▶ ASSIGNED TASK
Looking at the listing below, retype exactly the lines starting at the one containing "13: CONFORMAL_DEP [material TiAl] [thk nm 5]" and ending at the one containing "void list: none", both included, and nothing else.

#### STORED DATA ####
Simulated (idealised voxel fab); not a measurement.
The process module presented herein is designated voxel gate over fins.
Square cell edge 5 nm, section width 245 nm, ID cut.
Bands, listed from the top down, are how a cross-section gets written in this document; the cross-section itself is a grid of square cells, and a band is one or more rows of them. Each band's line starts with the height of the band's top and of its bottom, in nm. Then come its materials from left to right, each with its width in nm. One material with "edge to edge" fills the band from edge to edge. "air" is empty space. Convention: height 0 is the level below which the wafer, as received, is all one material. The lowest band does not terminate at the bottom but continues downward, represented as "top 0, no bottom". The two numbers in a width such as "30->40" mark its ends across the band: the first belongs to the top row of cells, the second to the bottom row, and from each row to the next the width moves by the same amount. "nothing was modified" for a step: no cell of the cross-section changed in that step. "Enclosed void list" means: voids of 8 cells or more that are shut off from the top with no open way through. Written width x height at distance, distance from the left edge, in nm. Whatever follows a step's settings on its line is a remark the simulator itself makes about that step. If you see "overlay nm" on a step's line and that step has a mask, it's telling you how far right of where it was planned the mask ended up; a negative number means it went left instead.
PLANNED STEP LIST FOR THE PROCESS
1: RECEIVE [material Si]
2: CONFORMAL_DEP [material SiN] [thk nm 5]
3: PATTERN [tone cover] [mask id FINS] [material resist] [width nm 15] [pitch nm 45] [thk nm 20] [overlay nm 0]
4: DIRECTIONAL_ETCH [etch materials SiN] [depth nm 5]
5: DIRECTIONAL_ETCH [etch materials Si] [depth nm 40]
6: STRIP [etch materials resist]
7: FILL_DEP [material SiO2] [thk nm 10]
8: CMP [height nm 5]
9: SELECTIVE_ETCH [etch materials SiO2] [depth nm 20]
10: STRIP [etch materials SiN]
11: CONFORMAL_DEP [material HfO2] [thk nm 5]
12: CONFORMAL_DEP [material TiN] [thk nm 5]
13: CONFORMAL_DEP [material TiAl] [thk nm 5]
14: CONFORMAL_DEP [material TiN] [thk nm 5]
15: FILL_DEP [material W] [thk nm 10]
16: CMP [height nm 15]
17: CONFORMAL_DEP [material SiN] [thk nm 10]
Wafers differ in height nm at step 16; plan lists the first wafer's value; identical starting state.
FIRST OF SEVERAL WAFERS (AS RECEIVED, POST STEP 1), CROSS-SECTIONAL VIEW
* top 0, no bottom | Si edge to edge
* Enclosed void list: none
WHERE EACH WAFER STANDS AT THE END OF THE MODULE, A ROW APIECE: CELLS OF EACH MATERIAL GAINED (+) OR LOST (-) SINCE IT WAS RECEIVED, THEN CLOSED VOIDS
####

▶ TASK RESULT
13: CONFORMAL_DEP [material TiAl] [thk nm 5]
14: CONFORMAL_DEP [material TiN] [thk nm 5]
15: FILL_DEP [material W] [thk nm 10]
16: CMP [height nm 15]
17: CONFORMAL_DEP [material SiN] [thk nm 10]
Wafers differ in height nm at step 16; plan lists the first wafer's value; identical starting state.
FIRST OF SEVERAL WAFERS (AS RECEIVED, POST STEP 1), CROSS-SECTIONAL VIEW
* top 0, no bottom | Si edge to edge
* Enclosed void list: none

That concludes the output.